* Supplied material:
☆ ☆ ☆

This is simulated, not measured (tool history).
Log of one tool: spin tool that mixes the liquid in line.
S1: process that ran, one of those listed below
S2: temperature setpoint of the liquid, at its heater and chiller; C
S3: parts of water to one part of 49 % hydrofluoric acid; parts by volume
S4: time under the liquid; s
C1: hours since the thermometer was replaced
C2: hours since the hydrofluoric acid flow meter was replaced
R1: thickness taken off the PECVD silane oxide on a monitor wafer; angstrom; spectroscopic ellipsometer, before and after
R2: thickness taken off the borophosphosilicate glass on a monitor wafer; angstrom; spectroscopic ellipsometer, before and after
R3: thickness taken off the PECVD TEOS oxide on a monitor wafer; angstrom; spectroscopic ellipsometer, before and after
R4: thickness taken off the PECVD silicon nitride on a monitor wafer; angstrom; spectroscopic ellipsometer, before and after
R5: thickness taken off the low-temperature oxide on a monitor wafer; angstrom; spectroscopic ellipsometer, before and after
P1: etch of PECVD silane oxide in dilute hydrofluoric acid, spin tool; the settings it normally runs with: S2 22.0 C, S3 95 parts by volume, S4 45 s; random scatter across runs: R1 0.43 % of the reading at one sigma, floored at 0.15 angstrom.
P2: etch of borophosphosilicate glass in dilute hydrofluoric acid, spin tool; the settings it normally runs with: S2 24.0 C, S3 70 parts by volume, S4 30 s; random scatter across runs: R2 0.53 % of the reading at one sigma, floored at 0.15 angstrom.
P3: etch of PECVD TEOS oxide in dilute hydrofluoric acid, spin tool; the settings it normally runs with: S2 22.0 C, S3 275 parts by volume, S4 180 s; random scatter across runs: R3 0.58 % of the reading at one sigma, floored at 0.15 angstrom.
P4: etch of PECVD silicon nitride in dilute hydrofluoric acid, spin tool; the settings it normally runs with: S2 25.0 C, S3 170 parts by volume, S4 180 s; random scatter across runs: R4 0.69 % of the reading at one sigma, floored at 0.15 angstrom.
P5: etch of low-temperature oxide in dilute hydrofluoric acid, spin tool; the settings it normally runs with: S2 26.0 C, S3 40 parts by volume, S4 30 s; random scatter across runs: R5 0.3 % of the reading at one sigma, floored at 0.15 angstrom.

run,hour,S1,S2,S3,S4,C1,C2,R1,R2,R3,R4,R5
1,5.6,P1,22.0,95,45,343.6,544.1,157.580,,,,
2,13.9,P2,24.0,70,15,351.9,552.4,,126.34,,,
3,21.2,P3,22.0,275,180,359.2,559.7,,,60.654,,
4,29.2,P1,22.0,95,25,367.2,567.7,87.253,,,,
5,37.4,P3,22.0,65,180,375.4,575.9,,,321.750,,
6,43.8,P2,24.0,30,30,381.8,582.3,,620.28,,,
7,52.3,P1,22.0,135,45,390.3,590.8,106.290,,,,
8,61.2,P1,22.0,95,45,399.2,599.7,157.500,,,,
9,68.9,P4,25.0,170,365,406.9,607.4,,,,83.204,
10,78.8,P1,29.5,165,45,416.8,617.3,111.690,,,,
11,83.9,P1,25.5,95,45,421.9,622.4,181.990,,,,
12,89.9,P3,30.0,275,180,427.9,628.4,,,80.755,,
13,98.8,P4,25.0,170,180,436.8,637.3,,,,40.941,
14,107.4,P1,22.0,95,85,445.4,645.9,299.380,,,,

☆ ☆ ☆

* Work task:
An exact copy of the lines above, from the one containing "Log of one tool: spin" through the one containing "R5: thickness taken", is the whole of the answer.

* Response box:
Log of one tool: spin tool that mixes the liquid in line.
S1: process that ran, one of those listed below
S2: temperature setpoint of the liquid, at its heater and chiller; C
S3: parts of water to one part of 49 % hydrofluoric acid; parts by volume
S4: time under the liquid; s
C1: hours since the thermometer was replaced
C2: hours since the hydrofluoric acid flow meter was replaced
R1: thickness taken off the PECVD silane oxide on a monitor wafer; angstrom; spectroscopic ellipsometer, before and after
R2: thickness taken off the borophosphosilicate glass on a monitor wafer; angstrom; spectroscopic ellipsometer, before and after
R3: thickness taken off the PECVD TEOS oxide on a monitor wafer; angstrom; spectroscopic ellipsometer, before and after
R4: thickness taken off the PECVD silicon nitride on a monitor wafer; angstrom; spectroscopic ellipsometer, before and after
R5: thickness taken off the low-temperature oxide on a monitor wafer; angstrom; spectroscopic ellipsometer, before and after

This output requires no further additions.